Listed records
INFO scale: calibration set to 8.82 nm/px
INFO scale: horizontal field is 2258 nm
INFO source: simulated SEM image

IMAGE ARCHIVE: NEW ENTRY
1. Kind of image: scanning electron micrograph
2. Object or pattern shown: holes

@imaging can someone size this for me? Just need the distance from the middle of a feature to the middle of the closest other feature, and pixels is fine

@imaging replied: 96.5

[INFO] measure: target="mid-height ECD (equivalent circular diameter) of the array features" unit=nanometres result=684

Work order
Retype the entries exactly; leave nothing out.

Task answer
INFO scale: calibration set to 8.82 nm/px
INFO scale: horizontal field is 2258 nm
INFO source: simulated SEM image

IMAGE ARCHIVE: NEW ENTRY
1. Kind of image: scanning electron micrograph
2. Object or pattern shown: holes

@imaging can someone size this for me? Just need the distance from the middle of a feature to the middle of the closest other feature, and pixels is fine

@imaging replied: 96.5

[INFO] measure: target="mid-height ECD (equivalent circular diameter) of the array features" unit=nanometres result=684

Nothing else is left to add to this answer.